● **Work request**:
Set down exactly the lines in the records below that run from the line with "at one sigma" to the line with "2285 | 28.201 |", inclusive, and nothing more.

** Opening Dataset block **

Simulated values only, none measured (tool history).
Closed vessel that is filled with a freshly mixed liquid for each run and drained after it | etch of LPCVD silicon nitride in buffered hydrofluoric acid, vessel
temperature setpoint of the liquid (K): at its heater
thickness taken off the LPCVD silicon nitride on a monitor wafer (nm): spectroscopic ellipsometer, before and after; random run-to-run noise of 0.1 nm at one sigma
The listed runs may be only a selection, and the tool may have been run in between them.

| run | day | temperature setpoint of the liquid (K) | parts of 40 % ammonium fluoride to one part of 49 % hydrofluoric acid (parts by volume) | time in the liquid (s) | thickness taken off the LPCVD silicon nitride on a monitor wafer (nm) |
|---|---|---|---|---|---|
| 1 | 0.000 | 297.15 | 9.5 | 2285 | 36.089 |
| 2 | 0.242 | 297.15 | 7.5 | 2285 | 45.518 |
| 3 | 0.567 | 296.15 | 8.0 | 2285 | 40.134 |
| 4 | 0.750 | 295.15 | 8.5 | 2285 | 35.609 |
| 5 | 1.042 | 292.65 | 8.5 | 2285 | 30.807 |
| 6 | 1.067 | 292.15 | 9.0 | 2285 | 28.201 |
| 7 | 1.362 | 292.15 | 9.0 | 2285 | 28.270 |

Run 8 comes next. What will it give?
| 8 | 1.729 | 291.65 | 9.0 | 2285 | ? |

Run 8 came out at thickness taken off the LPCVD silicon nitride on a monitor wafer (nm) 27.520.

** Closing Dataset block **

● **Written answer**:
thickness taken off the LPCVD silicon nitride on a monitor wafer (nm): spectroscopic ellipsometer, before and after; random run-to-run noise of 0.1 nm at one sigma
The listed runs may be only a selection, and the tool may have been run in between them.

| run | day | temperature setpoint of the liquid (K) | parts of 40 % ammonium fluoride to one part of 49 % hydrofluoric acid (parts by volume) | time in the liquid (s) | thickness taken off the LPCVD silicon nitride on a monitor wafer (nm) |
|---|---|---|---|---|---|
| 1 | 0.000 | 297.15 | 9.5 | 2285 | 36.089 |
| 2 | 0.242 | 297.15 | 7.5 | 2285 | 45.518 |
| 3 | 0.567 | 296.15 | 8.0 | 2285 | 40.134 |
| 4 | 0.750 | 295.15 | 8.5 | 2285 | 35.609 |
| 5 | 1.042 | 292.65 | 8.5 | 2285 | 30.807 |
| 6 | 1.067 | 292.15 | 9.0 | 2285 | 28.201 |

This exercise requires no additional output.